_Exercise_
Begin at the top of the records and copy each line exactly. The line containing "Please find the" is the last one to include.

_Stored data_
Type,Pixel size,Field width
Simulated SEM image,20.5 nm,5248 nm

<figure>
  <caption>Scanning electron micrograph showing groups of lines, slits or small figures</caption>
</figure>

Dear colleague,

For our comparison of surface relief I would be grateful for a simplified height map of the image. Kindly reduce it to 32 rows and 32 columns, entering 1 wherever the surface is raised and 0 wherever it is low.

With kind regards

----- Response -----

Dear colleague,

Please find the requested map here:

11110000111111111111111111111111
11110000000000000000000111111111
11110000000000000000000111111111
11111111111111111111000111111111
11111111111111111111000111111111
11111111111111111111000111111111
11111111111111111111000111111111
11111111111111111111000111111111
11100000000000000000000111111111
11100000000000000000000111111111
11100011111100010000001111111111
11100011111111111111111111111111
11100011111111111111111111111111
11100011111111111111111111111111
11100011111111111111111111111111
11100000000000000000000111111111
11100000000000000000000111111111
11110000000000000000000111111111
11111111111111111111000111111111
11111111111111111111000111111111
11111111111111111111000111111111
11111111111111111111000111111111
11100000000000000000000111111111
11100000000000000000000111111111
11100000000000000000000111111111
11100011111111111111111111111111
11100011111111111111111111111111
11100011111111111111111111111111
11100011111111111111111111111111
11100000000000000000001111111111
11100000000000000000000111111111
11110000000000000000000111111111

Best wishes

_Expected answer_
Type,Pixel size,Field width
Simulated SEM image,20.5 nm,5248 nm

<figure>
  <caption>Scanning electron micrograph showing groups of lines, slits or small figures</caption>
</figure>

Dear colleague,

For our comparison of surface relief I would be grateful for a simplified height map of the image. Kindly reduce it to 32 rows and 32 columns, entering 1 wherever the surface is raised and 0 wherever it is low.

With kind regards

----- Response -----

Dear colleague,

Please find the requested map here:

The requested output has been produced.